Only the first line of the listing and the lines after it, up to and including the one containing "lots untouched by", should be retyped exactly.

▶ **Extracted records**:
'''

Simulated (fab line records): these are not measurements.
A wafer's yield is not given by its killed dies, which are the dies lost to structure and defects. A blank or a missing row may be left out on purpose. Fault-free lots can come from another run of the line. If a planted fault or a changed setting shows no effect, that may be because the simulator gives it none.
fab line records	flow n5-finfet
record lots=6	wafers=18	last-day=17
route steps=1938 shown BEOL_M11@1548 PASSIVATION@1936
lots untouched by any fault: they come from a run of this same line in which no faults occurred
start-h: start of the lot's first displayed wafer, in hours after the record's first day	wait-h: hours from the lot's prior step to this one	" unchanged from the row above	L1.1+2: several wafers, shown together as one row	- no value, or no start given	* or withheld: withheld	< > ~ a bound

'''

▶ **Task output**:
Simulated (fab line records): these are not measurements.
A wafer's yield is not given by its killed dies, which are the dies lost to structure and defects. A blank or a missing row may be left out on purpose. Fault-free lots can come from another run of the line. If a planted fault or a changed setting shows no effect, that may be because the simulator gives it none.
fab line records	flow n5-finfet
record lots=6	wafers=18	last-day=17
route steps=1938 shown BEOL_M11@1548 PASSIVATION@1936
lots untouched by any fault: they come from a run of this same line in which no faults occurred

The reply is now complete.